### Given entries
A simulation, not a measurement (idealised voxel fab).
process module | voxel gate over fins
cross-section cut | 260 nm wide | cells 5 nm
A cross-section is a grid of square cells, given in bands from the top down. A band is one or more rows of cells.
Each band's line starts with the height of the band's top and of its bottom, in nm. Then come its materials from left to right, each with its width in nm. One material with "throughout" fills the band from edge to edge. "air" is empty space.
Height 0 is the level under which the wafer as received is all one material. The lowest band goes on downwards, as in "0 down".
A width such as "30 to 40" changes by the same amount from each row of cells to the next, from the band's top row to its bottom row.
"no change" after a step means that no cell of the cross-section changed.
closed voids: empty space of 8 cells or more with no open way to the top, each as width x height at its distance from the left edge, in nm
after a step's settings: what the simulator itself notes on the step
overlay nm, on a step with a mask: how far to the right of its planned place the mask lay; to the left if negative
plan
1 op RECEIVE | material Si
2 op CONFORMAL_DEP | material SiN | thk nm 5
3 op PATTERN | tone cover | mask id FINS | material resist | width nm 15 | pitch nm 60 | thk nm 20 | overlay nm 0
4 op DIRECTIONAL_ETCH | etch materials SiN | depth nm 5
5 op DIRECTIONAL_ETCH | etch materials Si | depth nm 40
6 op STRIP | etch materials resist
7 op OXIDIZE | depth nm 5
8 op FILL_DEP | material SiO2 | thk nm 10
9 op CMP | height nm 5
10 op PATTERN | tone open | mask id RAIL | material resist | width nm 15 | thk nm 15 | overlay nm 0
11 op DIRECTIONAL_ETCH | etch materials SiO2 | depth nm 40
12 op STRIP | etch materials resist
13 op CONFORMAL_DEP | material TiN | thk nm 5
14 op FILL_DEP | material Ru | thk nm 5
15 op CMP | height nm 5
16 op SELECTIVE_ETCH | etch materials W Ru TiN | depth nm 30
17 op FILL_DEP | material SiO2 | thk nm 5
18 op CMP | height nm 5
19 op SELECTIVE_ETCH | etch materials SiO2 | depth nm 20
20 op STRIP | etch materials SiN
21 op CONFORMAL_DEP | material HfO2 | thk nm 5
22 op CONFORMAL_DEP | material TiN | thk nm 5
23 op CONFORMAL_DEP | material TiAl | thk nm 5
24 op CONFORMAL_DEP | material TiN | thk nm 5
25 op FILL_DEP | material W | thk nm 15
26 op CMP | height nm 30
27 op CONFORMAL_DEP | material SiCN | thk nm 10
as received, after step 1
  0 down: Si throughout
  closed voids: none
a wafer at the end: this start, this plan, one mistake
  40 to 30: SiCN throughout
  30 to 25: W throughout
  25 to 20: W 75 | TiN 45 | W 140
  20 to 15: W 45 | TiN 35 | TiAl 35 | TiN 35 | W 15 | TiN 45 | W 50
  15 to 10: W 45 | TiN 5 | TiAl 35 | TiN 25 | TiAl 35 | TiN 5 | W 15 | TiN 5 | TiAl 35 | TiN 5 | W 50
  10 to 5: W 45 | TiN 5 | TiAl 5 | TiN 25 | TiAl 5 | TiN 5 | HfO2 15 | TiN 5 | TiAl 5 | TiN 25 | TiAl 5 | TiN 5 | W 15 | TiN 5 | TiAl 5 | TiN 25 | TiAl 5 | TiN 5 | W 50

### Work request
From the material above, copy exactly the lines between the line holding "10 op PATTERN" and the line holding "26 op CMP | height nm 30", inclusive, and only those.

### Exercise response
10 op PATTERN | tone open | mask id RAIL | material resist | width nm 15 | thk nm 15 | overlay nm 0
11 op DIRECTIONAL_ETCH | etch materials SiO2 | depth nm 40
12 op STRIP | etch materials resist
13 op CONFORMAL_DEP | material TiN | thk nm 5
14 op FILL_DEP | material Ru | thk nm 5
15 op CMP | height nm 5
16 op SELECTIVE_ETCH | etch materials W Ru TiN | depth nm 30
17 op FILL_DEP | material SiO2 | thk nm 5
18 op CMP | height nm 5
19 op SELECTIVE_ETCH | etch materials SiO2 | depth nm 20
20 op STRIP | etch materials SiN
21 op CONFORMAL_DEP | material HfO2 | thk nm 5
22 op CONFORMAL_DEP | material TiN | thk nm 5
23 op CONFORMAL_DEP | material TiAl | thk nm 5
24 op CONFORMAL_DEP | material TiN | thk nm 5
25 op FILL_DEP | material W | thk nm 15
26 op CMP | height nm 30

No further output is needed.